Work instruction:
Write every line of the following listing exactly as it reads.

-=-=-=-=-

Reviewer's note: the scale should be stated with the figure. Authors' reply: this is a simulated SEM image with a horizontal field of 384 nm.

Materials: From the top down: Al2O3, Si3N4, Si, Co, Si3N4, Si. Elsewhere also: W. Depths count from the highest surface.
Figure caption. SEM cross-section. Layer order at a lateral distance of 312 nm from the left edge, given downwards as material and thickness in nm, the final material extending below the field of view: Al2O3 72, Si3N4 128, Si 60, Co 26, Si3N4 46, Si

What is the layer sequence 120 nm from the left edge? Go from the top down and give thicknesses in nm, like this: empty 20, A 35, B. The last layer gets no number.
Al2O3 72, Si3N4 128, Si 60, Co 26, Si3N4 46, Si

-=-=-=-=-

Your solution:
Reviewer's note: the scale should be stated with the figure. Authors' reply: this is a simulated SEM image with a horizontal field of 384 nm.

Materials: From the top down: Al2O3, Si3N4, Si, Co, Si3N4, Si. Elsewhere also: W. Depths count from the highest surface.
Figure caption. SEM cross-section. Layer order at a lateral distance of 312 nm from the left edge, given downwards as material and thickness in nm, the final material extending below the field of view: Al2O3 72, Si3N4 128, Si 60, Co 26, Si3N4 46, Si

What is the layer sequence 120 nm from the left edge? Go from the top down and give thicknesses in nm, like this: empty 20, A 35, B. The last layer gets no number.
Al2O3 72, Si3N4 128, Si 60, Co 26, Si3N4 46, Si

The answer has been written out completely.